DATA EXTRACT START

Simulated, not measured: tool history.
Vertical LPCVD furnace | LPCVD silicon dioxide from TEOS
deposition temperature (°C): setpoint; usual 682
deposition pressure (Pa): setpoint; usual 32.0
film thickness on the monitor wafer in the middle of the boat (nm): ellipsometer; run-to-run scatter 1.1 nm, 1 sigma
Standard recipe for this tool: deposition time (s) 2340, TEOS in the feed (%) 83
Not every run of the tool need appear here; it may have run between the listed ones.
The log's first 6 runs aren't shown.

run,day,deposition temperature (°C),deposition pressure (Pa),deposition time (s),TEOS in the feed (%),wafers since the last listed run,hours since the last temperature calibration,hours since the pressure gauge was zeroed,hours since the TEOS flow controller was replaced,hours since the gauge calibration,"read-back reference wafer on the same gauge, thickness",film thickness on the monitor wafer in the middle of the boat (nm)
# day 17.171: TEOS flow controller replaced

DATA EXTRACT END

Every record above should be output exactly.

Simulated, not measured: tool history.
Vertical LPCVD furnace | LPCVD silicon dioxide from TEOS
deposition temperature (°C): setpoint; usual 682
deposition pressure (Pa): setpoint; usual 32.0
film thickness on the monitor wafer in the middle of the boat (nm): ellipsometer; run-to-run scatter 1.1 nm, 1 sigma
Standard recipe for this tool: deposition time (s) 2340, TEOS in the feed (%) 83
Not every run of the tool need appear here; it may have run between the listed ones.
The log's first 6 runs aren't shown.

run,day,deposition temperature (°C),deposition pressure (Pa),deposition time (s),TEOS in the feed (%),wafers since the last listed run,hours since the last temperature calibration,hours since the pressure gauge was zeroed,hours since the TEOS flow controller was replaced,hours since the gauge calibration,"read-back reference wafer on the same gauge, thickness",film thickness on the monitor wafer in the middle of the boat (nm)
# day 17.171: TEOS flow controller replaced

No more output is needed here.